-- DATA EXCERPTS --
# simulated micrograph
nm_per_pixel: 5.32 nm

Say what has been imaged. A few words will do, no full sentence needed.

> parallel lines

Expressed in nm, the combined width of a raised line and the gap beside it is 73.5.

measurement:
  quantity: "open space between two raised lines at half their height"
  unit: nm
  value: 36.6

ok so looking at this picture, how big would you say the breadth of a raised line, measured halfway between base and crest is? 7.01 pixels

-- BRIEF --
Give again, exactly as written, the lines running from the first line of the data above through the line that contains "value: 36.6".

-- WRITTEN ANSWER --
# simulated micrograph
nm_per_pixel: 5.32 nm

Say what has been imaged. A few words will do, no full sentence needed.

> parallel lines

Expressed in nm, the combined width of a raised line and the gap beside it is 73.5.

measurement:
  quantity: "open space between two raised lines at half their height"
  unit: nm
  value: 36.6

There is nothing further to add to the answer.